================

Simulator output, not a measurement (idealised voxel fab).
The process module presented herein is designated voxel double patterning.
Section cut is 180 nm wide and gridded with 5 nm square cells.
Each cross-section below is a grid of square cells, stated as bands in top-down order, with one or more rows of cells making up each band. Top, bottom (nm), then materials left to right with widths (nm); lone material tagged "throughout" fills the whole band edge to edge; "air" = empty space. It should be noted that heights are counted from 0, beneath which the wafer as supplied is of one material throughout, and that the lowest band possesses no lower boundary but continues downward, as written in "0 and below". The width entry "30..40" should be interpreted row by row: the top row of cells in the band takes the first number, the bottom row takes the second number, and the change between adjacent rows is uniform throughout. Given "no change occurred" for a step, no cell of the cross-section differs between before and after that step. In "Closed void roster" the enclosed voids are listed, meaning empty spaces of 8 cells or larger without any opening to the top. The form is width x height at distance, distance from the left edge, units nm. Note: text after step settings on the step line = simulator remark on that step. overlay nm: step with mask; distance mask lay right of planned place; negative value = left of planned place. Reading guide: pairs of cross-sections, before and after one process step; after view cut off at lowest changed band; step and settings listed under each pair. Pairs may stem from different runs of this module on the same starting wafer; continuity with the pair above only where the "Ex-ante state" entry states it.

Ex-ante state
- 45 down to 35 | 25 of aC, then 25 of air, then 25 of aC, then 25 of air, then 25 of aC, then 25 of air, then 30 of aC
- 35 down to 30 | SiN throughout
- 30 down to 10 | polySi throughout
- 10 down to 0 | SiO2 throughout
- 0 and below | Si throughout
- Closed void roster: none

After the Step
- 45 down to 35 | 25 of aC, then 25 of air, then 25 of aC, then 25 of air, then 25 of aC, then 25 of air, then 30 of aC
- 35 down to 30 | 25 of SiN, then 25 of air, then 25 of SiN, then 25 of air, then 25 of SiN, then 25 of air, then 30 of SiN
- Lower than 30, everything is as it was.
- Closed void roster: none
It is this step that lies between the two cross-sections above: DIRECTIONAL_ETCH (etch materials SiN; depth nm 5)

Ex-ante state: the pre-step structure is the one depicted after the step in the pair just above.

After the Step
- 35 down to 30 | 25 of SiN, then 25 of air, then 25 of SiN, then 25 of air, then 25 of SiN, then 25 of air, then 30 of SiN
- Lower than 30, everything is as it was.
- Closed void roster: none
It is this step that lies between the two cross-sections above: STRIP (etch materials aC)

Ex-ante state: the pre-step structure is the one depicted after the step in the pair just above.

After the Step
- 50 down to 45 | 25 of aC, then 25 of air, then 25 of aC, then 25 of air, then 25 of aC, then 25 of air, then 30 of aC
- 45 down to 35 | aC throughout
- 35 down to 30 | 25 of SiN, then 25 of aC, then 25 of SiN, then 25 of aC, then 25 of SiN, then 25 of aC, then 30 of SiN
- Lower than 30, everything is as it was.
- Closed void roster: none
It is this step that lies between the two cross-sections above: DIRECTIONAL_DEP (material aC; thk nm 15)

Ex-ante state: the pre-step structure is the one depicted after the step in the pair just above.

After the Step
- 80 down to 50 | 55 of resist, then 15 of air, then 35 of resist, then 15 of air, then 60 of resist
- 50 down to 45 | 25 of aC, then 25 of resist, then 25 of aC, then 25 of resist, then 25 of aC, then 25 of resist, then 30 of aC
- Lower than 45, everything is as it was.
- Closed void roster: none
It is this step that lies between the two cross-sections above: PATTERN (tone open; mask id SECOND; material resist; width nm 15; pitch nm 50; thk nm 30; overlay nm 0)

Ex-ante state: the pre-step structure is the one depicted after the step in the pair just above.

================

## WORK REQUEST:
For this exercise, please copy exactly the lines of the material above from its first line through the line where "Section cut is" appears.

## EXERCISE RESULT:
Simulator output, not a measurement (idealised voxel fab).
The process module presented herein is designated voxel double patterning.
Section cut is 180 nm wide and gridded with 5 nm square cells.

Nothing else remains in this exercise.